● **Work request**
Beginning with the first line below, please restate each line exactly, down to and including the line containing "6,1595.2,2,180,35,4898,4898,98.45".

● **Given information**
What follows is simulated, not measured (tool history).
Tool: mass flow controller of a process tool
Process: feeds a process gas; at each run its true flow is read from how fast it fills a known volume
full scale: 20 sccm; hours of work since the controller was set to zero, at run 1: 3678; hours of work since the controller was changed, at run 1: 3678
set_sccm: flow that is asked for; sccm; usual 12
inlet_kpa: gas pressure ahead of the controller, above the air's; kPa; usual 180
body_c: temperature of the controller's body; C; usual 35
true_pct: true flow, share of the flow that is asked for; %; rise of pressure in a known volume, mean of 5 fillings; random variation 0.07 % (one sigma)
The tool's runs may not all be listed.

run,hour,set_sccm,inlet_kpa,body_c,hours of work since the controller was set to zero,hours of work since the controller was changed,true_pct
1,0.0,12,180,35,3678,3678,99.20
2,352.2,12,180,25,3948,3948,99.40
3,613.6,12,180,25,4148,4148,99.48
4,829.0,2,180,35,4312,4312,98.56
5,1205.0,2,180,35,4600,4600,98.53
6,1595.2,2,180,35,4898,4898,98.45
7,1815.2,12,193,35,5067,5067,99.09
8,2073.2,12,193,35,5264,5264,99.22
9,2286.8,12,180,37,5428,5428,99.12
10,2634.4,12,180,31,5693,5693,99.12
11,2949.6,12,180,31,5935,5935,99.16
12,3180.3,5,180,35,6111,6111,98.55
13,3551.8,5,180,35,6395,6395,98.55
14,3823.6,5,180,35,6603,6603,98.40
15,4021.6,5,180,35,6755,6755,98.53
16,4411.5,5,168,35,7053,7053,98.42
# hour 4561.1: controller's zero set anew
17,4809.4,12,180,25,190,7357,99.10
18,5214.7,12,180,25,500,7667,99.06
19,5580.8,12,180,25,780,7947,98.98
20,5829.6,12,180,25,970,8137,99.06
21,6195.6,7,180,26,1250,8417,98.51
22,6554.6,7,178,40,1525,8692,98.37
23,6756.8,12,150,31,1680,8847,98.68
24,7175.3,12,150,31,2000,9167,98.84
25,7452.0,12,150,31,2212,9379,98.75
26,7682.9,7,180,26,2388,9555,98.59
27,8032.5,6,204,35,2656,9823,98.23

● **Response**
What follows is simulated, not measured (tool history).
Tool: mass flow controller of a process tool
Process: feeds a process gas; at each run its true flow is read from how fast it fills a known volume
full scale: 20 sccm; hours of work since the controller was set to zero, at run 1: 3678; hours of work since the controller was changed, at run 1: 3678
set_sccm: flow that is asked for; sccm; usual 12
inlet_kpa: gas pressure ahead of the controller, above the air's; kPa; usual 180
body_c: temperature of the controller's body; C; usual 35
true_pct: true flow, share of the flow that is asked for; %; rise of pressure in a known volume, mean of 5 fillings; random variation 0.07 % (one sigma)
The tool's runs may not all be listed.

run,hour,set_sccm,inlet_kpa,body_c,hours of work since the controller was set to zero,hours of work since the controller was changed,true_pct
1,0.0,12,180,35,3678,3678,99.20
2,352.2,12,180,25,3948,3948,99.40
3,613.6,12,180,25,4148,4148,99.48
4,829.0,2,180,35,4312,4312,98.56
5,1205.0,2,180,35,4600,4600,98.53
6,1595.2,2,180,35,4898,4898,98.45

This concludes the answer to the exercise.